▶ _SOURCE DATA_:
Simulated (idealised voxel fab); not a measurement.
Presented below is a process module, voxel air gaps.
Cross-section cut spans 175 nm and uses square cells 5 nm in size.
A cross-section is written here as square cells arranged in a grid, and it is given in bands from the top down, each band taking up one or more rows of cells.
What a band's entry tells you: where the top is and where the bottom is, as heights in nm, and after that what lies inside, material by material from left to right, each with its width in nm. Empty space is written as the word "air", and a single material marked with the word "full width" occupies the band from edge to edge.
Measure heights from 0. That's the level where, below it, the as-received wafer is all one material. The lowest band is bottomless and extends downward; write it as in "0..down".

▶ _ASSIGNED TASK_: Please write out each entry shown above exactly as given.

▶ _REPLY_:
Simulated (idealised voxel fab); not a measurement.
Presented below is a process module, voxel air gaps.
Cross-section cut spans 175 nm and uses square cells 5 nm in size.
A cross-section is written here as square cells arranged in a grid, and it is given in bands from the top down, each band taking up one or more rows of cells.
What a band's entry tells you: where the top is and where the bottom is, as heights in nm, and after that what lies inside, material by material from left to right, each with its width in nm. Empty space is written as the word "air", and a single material marked with the word "full width" occupies the band from edge to edge.
Measure heights from 0. That's the level where, below it, the as-received wafer is all one material. The lowest band is bottomless and extends downward; write it as in "0..down".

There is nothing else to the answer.